Give back the entire listing exactly as it was provided.

□ □ □ □

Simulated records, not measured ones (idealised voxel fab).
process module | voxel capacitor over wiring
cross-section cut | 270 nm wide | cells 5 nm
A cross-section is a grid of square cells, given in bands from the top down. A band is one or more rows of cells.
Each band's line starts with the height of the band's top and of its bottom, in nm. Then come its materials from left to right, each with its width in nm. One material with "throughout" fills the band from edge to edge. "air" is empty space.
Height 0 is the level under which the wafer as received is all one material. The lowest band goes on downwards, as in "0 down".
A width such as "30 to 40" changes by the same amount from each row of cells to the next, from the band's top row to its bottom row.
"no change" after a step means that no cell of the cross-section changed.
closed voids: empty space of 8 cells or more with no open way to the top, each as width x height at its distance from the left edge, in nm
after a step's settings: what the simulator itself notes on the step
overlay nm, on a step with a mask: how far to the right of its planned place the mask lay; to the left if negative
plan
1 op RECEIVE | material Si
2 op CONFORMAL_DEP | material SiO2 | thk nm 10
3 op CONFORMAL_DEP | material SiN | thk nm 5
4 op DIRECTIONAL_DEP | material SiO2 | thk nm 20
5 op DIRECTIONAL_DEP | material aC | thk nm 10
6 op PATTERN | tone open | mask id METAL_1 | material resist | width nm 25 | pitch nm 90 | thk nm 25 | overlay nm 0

□ □ □ □

WRITTEN ANSWER:
Simulated records, not measured ones (idealised voxel fab).
process module | voxel capacitor over wiring
cross-section cut | 270 nm wide | cells 5 nm
A cross-section is a grid of square cells, given in bands from the top down. A band is one or more rows of cells.
Each band's line starts with the height of the band's top and of its bottom, in nm. Then come its materials from left to right, each with its width in nm. One material with "throughout" fills the band from edge to edge. "air" is empty space.
Height 0 is the level under which the wafer as received is all one material. The lowest band goes on downwards, as in "0 down".
A width such as "30 to 40" changes by the same amount from each row of cells to the next, from the band's top row to its bottom row.
"no change" after a step means that no cell of the cross-section changed.
closed voids: empty space of 8 cells or more with no open way to the top, each as width x height at its distance from the left edge, in nm
after a step's settings: what the simulator itself notes on the step
overlay nm, on a step with a mask: how far to the right of its planned place the mask lay; to the left if negative
plan
1 op RECEIVE | material Si
2 op CONFORMAL_DEP | material SiO2 | thk nm 10
3 op CONFORMAL_DEP | material SiN | thk nm 5
4 op DIRECTIONAL_DEP | material SiO2 | thk nm 20
5 op DIRECTIONAL_DEP | material aC | thk nm 10
6 op PATTERN | tone open | mask id METAL_1 | material resist | width nm 25 | pitch nm 90 | thk nm 25 | overlay nm 0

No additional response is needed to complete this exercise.